_WORK INSTRUCTION_: Transcribe the data in full; each line must match exactly.

_DATA_:
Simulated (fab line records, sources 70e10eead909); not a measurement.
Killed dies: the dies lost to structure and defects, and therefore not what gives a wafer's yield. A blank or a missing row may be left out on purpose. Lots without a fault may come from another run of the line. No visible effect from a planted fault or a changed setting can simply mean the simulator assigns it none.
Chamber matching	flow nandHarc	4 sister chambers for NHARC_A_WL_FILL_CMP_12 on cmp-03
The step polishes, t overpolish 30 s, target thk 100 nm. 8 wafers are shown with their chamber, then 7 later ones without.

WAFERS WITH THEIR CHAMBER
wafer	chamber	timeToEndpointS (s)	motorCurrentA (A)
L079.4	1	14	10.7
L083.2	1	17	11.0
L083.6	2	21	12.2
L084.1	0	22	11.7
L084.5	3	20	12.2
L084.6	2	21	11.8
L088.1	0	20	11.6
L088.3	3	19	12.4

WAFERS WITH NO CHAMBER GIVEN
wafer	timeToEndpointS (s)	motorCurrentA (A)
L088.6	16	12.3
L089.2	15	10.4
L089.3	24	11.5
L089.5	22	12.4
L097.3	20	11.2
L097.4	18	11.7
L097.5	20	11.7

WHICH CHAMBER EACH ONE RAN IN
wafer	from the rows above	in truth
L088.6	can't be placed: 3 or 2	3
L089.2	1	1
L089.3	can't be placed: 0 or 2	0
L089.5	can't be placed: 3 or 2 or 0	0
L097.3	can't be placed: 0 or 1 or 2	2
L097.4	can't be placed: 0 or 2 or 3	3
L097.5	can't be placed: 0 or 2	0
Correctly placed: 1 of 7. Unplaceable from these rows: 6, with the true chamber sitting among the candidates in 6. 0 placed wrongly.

_TASK SOLUTION_:
Simulated (fab line records, sources 70e10eead909); not a measurement.
Killed dies: the dies lost to structure and defects, and therefore not what gives a wafer's yield. A blank or a missing row may be left out on purpose. Lots without a fault may come from another run of the line. No visible effect from a planted fault or a changed setting can simply mean the simulator assigns it none.
Chamber matching	flow nandHarc	4 sister chambers for NHARC_A_WL_FILL_CMP_12 on cmp-03
The step polishes, t overpolish 30 s, target thk 100 nm. 8 wafers are shown with their chamber, then 7 later ones without.

WAFERS WITH THEIR CHAMBER
wafer	chamber	timeToEndpointS (s)	motorCurrentA (A)
L079.4	1	14	10.7
L083.2	1	17	11.0
L083.6	2	21	12.2
L084.1	0	22	11.7
L084.5	3	20	12.2
L084.6	2	21	11.8
L088.1	0	20	11.6
L088.3	3	19	12.4

WAFERS WITH NO CHAMBER GIVEN
wafer	timeToEndpointS (s)	motorCurrentA (A)
L088.6	16	12.3
L089.2	15	10.4
L089.3	24	11.5
L089.5	22	12.4
L097.3	20	11.2
L097.4	18	11.7
L097.5	20	11.7

WHICH CHAMBER EACH ONE RAN IN
wafer	from the rows above	in truth
L088.6	can't be placed: 3 or 2	3
L089.2	1	1
L089.3	can't be placed: 0 or 2	0
L089.5	can't be placed: 3 or 2 or 0	0
L097.3	can't be placed: 0 or 1 or 2	2
L097.4	can't be placed: 0 or 2 or 3	3
L097.5	can't be placed: 0 or 2	0
Correctly placed: 1 of 7. Unplaceable from these rows: 6, with the true chamber sitting among the candidates in 6. 0 placed wrongly.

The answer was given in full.